Exercise
Copy exactly the stretch of data below from the line with "route steps=602 shown" through the line with "lots with no", including both of those lines.

═════ Data for analysis ═════

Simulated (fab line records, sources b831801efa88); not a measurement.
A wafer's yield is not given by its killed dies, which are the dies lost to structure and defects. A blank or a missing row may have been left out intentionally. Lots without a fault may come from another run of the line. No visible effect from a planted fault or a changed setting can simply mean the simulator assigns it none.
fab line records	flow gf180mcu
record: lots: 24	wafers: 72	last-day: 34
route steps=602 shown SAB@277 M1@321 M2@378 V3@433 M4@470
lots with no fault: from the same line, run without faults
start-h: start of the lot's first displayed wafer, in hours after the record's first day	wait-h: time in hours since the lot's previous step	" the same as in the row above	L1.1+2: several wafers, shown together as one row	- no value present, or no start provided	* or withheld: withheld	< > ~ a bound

═════

Solution
route steps=602 shown SAB@277 M1@321 M2@378 V3@433 M4@470
lots with no fault: from the same line, run without faults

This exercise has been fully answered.